Work item: Copy word for word, please, the lines of the entries below running from the one containing "With both the" to the one containing "Every later step of the flow that", both ends included.

Recorded data:
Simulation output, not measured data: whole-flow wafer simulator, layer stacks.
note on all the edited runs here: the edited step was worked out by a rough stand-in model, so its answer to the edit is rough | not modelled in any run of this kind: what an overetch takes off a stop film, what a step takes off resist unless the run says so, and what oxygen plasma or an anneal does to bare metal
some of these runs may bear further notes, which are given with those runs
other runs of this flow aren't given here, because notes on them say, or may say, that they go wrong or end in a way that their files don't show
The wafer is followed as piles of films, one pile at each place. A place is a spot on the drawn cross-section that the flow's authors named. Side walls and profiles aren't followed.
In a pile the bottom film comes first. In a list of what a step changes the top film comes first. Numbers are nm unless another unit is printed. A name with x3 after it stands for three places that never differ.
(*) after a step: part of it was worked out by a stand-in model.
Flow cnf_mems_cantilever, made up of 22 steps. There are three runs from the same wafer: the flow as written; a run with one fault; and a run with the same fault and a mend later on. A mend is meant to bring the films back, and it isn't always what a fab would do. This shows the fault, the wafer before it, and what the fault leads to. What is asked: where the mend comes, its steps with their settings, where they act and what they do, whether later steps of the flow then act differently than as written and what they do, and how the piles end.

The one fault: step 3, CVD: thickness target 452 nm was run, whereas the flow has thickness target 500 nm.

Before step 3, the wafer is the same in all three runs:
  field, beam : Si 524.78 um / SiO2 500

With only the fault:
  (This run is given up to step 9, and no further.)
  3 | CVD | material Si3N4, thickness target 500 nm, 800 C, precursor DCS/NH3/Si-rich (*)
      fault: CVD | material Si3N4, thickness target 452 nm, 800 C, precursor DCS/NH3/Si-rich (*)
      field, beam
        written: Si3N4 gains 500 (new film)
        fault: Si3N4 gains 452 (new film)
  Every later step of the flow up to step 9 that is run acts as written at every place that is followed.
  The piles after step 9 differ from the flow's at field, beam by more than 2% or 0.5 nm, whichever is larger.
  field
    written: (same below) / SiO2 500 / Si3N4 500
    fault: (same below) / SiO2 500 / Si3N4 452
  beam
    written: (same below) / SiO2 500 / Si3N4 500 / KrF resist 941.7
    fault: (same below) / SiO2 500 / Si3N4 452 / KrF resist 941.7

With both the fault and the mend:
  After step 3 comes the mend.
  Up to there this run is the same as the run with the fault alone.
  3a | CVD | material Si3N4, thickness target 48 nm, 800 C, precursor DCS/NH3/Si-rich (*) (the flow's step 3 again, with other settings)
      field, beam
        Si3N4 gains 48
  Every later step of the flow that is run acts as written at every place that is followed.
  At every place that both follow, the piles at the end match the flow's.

Task solution:
With both the fault and the mend:
  After step 3 comes the mend.
  Up to there this run is the same as the run with the fault alone.
  3a | CVD | material Si3N4, thickness target 48 nm, 800 C, precursor DCS/NH3/Si-rich (*) (the flow's step 3 again, with other settings)
      field, beam
        Si3N4 gains 48
  Every later step of the flow that is run acts as written at every place that is followed.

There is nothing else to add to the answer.